[Activity] Repeat exactly the lines of the listing below, please, starting with the first and ending with the line containing "L077.1 | arfi-scanner-01, 0"; leave out the rest.

┌──
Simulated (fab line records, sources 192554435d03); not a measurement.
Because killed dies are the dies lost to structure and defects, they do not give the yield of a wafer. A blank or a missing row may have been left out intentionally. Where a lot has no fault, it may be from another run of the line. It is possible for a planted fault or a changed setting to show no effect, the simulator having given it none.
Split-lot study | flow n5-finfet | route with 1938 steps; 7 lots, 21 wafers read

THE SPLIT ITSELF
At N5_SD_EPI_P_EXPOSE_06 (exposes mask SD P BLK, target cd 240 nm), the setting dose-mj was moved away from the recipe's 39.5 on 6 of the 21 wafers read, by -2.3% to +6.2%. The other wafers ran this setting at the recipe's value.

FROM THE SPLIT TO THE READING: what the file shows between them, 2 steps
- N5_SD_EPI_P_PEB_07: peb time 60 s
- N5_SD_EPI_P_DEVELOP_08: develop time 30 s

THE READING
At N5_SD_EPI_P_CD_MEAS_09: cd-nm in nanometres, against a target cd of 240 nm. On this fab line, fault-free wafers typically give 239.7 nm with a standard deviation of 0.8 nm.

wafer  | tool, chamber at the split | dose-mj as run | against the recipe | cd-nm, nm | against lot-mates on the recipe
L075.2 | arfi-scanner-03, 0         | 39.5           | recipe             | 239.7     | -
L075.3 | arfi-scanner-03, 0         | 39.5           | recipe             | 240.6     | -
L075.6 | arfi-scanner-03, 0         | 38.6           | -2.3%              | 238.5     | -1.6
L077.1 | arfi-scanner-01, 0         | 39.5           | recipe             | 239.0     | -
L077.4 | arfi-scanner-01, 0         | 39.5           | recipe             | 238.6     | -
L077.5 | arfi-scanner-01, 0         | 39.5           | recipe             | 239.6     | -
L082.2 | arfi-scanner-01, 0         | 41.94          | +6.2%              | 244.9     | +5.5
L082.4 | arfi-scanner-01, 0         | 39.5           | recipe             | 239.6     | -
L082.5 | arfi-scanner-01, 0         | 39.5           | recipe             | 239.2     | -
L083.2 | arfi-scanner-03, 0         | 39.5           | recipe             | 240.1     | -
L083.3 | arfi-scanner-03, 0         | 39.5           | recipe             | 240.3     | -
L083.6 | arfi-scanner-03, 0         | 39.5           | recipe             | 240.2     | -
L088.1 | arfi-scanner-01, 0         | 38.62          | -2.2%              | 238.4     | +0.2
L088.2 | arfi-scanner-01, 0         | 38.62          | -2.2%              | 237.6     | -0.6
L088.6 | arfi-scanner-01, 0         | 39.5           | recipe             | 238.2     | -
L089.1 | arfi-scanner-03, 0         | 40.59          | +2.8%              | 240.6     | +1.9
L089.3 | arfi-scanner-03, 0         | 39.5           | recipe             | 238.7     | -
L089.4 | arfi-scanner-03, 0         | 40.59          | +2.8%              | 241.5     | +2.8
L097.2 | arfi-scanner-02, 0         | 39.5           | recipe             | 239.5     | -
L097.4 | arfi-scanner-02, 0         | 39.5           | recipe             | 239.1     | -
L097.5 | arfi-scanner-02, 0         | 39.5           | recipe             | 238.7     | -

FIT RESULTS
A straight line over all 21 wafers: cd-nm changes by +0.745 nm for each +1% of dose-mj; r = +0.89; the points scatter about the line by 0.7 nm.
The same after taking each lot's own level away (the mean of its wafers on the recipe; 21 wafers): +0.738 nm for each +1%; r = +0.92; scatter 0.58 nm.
└──

[Written solution]
Simulated (fab line records, sources 192554435d03); not a measurement.
Because killed dies are the dies lost to structure and defects, they do not give the yield of a wafer. A blank or a missing row may have been left out intentionally. Where a lot has no fault, it may be from another run of the line. It is possible for a planted fault or a changed setting to show no effect, the simulator having given it none.
Split-lot study | flow n5-finfet | route with 1938 steps; 7 lots, 21 wafers read

THE SPLIT ITSELF
At N5_SD_EPI_P_EXPOSE_06 (exposes mask SD P BLK, target cd 240 nm), the setting dose-mj was moved away from the recipe's 39.5 on 6 of the 21 wafers read, by -2.3% to +6.2%. The other wafers ran this setting at the recipe's value.

FROM THE SPLIT TO THE READING: what the file shows between them, 2 steps
- N5_SD_EPI_P_PEB_07: peb time 60 s
- N5_SD_EPI_P_DEVELOP_08: develop time 30 s

THE READING
At N5_SD_EPI_P_CD_MEAS_09: cd-nm in nanometres, against a target cd of 240 nm. On this fab line, fault-free wafers typically give 239.7 nm with a standard deviation of 0.8 nm.

wafer  | tool, chamber at the split | dose-mj as run | against the recipe | cd-nm, nm | against lot-mates on the recipe
L075.2 | arfi-scanner-03, 0         | 39.5           | recipe             | 239.7     | -
L075.3 | arfi-scanner-03, 0         | 39.5           | recipe             | 240.6     | -
L075.6 | arfi-scanner-03, 0         | 38.6           | -2.3%              | 238.5     | -1.6
L077.1 | arfi-scanner-01, 0         | 39.5           | recipe             | 239.0     | -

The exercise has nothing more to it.